#### Information shown
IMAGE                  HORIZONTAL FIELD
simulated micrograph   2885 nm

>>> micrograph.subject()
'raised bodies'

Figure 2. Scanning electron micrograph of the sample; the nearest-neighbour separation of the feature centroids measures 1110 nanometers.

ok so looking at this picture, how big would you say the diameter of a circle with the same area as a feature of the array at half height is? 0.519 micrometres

#### Brief
Output the listing verbatim through the "Figure 2. Scanning" line.

#### Written reply
IMAGE                  HORIZONTAL FIELD
simulated micrograph   2885 nm

>>> micrograph.subject()
'raised bodies'

Figure 2. Scanning electron micrograph of the sample; the nearest-neighbour separation of the feature centroids measures 1110 nanometers.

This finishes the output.